»»

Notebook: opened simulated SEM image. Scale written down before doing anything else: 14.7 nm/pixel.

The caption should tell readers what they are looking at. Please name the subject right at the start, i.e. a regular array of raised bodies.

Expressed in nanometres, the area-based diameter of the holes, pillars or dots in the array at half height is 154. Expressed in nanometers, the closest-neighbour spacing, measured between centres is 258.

««

> [Work task]: Repeat the data in full. Nothing may be dropped or altered.

> [Exercise result]:
Notebook: opened simulated SEM image. Scale written down before doing anything else: 14.7 nm/pixel.

The caption should tell readers what they are looking at. Please name the subject right at the start, i.e. a regular array of raised bodies.

Expressed in nanometres, the area-based diameter of the holes, pillars or dots in the array at half height is 154. Expressed in nanometers, the closest-neighbour spacing, measured between centres is 258.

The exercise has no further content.